(Action item): Retype the records below from their first line through the line containing "A, B, C, D: these", and include nothing else.

※ ※ ※
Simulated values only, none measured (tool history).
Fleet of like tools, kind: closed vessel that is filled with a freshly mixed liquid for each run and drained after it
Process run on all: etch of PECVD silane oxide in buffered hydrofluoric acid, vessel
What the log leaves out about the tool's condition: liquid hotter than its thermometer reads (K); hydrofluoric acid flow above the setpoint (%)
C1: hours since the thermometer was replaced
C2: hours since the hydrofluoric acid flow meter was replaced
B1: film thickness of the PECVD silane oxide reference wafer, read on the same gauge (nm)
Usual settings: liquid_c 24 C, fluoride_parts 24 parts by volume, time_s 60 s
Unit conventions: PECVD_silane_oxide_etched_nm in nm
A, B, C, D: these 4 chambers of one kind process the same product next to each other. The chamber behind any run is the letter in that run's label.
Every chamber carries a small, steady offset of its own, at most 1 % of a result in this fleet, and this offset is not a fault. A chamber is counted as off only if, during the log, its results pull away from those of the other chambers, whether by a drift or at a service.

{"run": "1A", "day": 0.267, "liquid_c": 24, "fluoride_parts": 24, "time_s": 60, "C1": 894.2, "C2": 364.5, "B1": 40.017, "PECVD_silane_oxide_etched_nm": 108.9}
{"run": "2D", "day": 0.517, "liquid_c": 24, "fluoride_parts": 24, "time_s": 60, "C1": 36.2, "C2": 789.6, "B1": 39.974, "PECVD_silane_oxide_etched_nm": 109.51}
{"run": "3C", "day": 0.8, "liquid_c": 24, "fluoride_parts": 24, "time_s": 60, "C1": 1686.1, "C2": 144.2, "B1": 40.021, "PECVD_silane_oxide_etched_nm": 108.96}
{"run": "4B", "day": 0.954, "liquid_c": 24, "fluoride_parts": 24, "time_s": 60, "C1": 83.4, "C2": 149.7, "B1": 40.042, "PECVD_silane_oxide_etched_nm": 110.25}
※ ※ ※

(Your response):
Simulated values only, none measured (tool history).
Fleet of like tools, kind: closed vessel that is filled with a freshly mixed liquid for each run and drained after it
Process run on all: etch of PECVD silane oxide in buffered hydrofluoric acid, vessel
What the log leaves out about the tool's condition: liquid hotter than its thermometer reads (K); hydrofluoric acid flow above the setpoint (%)
C1: hours since the thermometer was replaced
C2: hours since the hydrofluoric acid flow meter was replaced
B1: film thickness of the PECVD silane oxide reference wafer, read on the same gauge (nm)
Usual settings: liquid_c 24 C, fluoride_parts 24 parts by volume, time_s 60 s
Unit conventions: PECVD_silane_oxide_etched_nm in nm
A, B, C, D: these 4 chambers of one kind process the same product next to each other. The chamber behind any run is the letter in that run's label.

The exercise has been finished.